● Listed records
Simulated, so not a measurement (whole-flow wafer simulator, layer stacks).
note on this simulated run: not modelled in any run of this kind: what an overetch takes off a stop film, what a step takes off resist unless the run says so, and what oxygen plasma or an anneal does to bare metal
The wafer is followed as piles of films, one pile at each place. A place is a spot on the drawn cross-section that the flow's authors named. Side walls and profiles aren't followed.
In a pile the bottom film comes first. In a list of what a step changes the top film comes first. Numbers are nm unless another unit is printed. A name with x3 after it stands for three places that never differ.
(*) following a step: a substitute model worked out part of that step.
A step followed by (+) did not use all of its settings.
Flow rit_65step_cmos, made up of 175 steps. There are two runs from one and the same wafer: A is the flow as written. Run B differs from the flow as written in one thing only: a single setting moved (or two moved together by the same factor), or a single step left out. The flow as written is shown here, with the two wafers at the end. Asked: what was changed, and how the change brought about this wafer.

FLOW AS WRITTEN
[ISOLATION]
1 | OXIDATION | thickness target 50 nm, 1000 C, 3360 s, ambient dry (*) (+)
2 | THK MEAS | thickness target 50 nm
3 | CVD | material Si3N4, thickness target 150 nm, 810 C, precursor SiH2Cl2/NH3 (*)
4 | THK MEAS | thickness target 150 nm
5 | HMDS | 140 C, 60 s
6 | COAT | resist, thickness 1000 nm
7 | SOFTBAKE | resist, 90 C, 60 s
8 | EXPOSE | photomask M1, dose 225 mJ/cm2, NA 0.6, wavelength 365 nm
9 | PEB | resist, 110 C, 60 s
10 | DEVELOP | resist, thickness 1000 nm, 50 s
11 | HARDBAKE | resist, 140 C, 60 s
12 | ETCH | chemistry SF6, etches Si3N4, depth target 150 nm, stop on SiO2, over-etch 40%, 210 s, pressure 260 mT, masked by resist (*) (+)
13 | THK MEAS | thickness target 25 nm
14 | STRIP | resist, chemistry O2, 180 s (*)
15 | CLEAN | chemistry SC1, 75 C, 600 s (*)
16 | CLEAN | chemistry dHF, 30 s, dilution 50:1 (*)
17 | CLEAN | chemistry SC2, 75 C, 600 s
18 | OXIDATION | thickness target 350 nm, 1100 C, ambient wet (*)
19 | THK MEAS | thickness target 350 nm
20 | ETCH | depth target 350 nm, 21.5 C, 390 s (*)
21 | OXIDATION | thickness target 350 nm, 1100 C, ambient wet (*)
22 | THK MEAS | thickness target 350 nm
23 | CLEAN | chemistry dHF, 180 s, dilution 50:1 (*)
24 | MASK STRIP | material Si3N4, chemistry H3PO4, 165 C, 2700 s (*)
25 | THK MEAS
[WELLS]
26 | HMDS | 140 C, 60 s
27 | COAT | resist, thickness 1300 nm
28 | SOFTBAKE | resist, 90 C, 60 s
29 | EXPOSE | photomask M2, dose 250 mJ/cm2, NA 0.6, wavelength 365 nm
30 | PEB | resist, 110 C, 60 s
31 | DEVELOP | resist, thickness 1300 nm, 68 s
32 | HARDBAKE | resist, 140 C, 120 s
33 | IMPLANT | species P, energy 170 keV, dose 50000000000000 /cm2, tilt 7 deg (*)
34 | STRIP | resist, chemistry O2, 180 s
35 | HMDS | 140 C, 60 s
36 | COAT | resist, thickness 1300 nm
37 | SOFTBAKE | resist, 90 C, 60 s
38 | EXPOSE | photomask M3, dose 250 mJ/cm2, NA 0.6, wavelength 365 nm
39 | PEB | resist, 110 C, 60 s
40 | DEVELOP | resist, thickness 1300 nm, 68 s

● Work instruction
Using the records above, restate word for word the lines from the one with "20 | ETCH |" through the one with "28 | SOFTBAKE | resist, 90 C, 60 s", both included.

● Written solution
20 | ETCH | depth target 350 nm, 21.5 C, 390 s (*)
21 | OXIDATION | thickness target 350 nm, 1100 C, ambient wet (*)
22 | THK MEAS | thickness target 350 nm
23 | CLEAN | chemistry dHF, 180 s, dilution 50:1 (*)
24 | MASK STRIP | material Si3N4, chemistry H3PO4, 165 C, 2700 s (*)
25 | THK MEAS
[WELLS]
26 | HMDS | 140 C, 60 s
27 | COAT | resist, thickness 1300 nm
28 | SOFTBAKE | resist, 90 C, 60 s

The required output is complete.